Start of Block
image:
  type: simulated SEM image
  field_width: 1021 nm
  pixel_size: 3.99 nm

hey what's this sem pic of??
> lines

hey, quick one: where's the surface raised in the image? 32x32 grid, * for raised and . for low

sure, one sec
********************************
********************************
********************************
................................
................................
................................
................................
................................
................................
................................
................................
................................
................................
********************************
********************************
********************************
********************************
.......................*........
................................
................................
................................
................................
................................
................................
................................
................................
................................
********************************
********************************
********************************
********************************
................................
End of Block

## Task item
For each line in the listing, return it exactly as shown.

## Problem solution
image:
  type: simulated SEM image
  field_width: 1021 nm
  pixel_size: 3.99 nm

hey what's this sem pic of??
> lines

hey, quick one: where's the surface raised in the image? 32x32 grid, * for raised and . for low

sure, one sec
********************************
********************************
********************************
................................
................................
................................
................................
................................
................................
................................
................................
................................
................................
********************************
********************************
********************************
********************************
.......................*........
................................
................................
................................
................................
................................
................................
................................
................................
................................
********************************
********************************
********************************
********************************
................................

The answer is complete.